REQUIRED ACTION:
Begin at the first line below and copy each line exactly, ending with the line where "subject: parallel lines" appears.

————

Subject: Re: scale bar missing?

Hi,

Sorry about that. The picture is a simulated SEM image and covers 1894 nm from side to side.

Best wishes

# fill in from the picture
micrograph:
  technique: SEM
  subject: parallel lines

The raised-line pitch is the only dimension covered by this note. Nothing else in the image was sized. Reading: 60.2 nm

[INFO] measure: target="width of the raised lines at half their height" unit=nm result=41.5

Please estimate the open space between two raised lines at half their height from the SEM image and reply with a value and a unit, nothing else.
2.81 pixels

————

EXERCISE SOLUTION:
Subject: Re: scale bar missing?

Hi,

Sorry about that. The picture is a simulated SEM image and covers 1894 nm from side to side.

Best wishes

# fill in from the picture
micrograph:
  technique: SEM
  subject: parallel lines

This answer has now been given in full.